◆ DATA PROVIDED:
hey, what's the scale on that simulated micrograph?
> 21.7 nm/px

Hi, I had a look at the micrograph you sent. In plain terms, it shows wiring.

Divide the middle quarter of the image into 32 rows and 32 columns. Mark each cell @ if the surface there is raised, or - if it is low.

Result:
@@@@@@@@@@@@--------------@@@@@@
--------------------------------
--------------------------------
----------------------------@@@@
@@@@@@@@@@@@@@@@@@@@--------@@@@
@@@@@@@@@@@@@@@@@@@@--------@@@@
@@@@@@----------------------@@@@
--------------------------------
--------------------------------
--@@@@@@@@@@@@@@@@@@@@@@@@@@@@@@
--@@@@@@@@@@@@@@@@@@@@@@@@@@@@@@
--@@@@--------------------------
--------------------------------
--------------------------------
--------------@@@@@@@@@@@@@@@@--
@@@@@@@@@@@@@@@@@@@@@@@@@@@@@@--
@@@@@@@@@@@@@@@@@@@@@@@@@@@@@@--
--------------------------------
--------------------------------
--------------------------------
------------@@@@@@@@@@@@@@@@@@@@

◆ ACTION ITEM:
Exactly those lines that run from the start of the listing to the line containing "Hi, I had a" should be output, and no others.

◆ YOUR RESPONSE:
hey, what's the scale on that simulated micrograph?
> 21.7 nm/px

Hi, I had a look at the micrograph you sent. In plain terms, it shows wiring.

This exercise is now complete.